Extracted data START
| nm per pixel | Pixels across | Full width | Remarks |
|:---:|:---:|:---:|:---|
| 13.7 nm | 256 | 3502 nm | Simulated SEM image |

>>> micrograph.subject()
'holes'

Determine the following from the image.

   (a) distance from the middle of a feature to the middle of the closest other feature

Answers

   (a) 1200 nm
Extracted data END

Return, exactly as they stand, the lines from the start of the records above through the line with "Determine the following from the image.", both ends included, and no other lines.

**Your solution:**
| nm per pixel | Pixels across | Full width | Remarks |
|:---:|:---:|:---:|:---|
| 13.7 nm | 256 | 3502 nm | Simulated SEM image |

>>> micrograph.subject()
'holes'

Determine the following from the image.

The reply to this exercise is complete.